#### Work task:
Your answer should be the complete data, copied exactly.

#### Extracted records:
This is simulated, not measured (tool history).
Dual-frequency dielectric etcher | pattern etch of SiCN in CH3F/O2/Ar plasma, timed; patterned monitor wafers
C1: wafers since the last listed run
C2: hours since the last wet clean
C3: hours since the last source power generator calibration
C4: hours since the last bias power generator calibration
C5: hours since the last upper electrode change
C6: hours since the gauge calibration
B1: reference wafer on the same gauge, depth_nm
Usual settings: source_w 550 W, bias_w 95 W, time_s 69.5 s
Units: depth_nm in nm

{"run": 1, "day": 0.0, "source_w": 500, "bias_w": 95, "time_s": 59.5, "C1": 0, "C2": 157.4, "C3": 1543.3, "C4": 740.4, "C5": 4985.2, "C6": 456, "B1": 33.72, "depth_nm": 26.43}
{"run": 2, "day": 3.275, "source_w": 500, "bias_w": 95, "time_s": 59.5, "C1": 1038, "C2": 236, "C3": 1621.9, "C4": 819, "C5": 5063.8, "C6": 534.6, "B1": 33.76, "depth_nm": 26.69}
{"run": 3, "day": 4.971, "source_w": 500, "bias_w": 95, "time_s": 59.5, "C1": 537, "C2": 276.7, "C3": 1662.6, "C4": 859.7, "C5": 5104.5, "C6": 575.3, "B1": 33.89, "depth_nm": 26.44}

#### Exercise answer:
This is simulated, not measured (tool history).
Dual-frequency dielectric etcher | pattern etch of SiCN in CH3F/O2/Ar plasma, timed; patterned monitor wafers
C1: wafers since the last listed run
C2: hours since the last wet clean
C3: hours since the last source power generator calibration
C4: hours since the last bias power generator calibration
C5: hours since the last upper electrode change
C6: hours since the gauge calibration
B1: reference wafer on the same gauge, depth_nm
Usual settings: source_w 550 W, bias_w 95 W, time_s 69.5 s
Units: depth_nm in nm

{"run": 1, "day": 0.0, "source_w": 500, "bias_w": 95, "time_s": 59.5, "C1": 0, "C2": 157.4, "C3": 1543.3, "C4": 740.4, "C5": 4985.2, "C6": 456, "B1": 33.72, "depth_nm": 26.43}
{"run": 2, "day": 3.275, "source_w": 500, "bias_w": 95, "time_s": 59.5, "C1": 1038, "C2": 236, "C3": 1621.9, "C4": 819, "C5": 5063.8, "C6": 534.6, "B1": 33.76, "depth_nm": 26.69}
{"run": 3, "day": 4.971, "source_w": 500, "bias_w": 95, "time_s": 59.5, "C1": 537, "C2": 276.7, "C3": 1662.6, "C4": 859.7, "C5": 5104.5, "C6": 575.3, "B1": 33.89, "depth_nm": 26.44}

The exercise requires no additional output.